**SOURCE DATA:**
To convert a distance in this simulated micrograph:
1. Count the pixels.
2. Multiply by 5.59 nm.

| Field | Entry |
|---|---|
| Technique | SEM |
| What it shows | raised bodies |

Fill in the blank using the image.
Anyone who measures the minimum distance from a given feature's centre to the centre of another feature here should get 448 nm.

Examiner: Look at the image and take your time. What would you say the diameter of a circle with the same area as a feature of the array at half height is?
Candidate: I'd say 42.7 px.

**WORK ITEM:**
Out of the data above, set down the lines from the one with "Fill in the blank using the image." to the one with "Anyone who measures", both included, exactly as written and with no additions.

**TASK RESULT:**
Fill in the blank using the image.
Anyone who measures the minimum distance from a given feature's centre to the centre of another feature here should get 448 nm.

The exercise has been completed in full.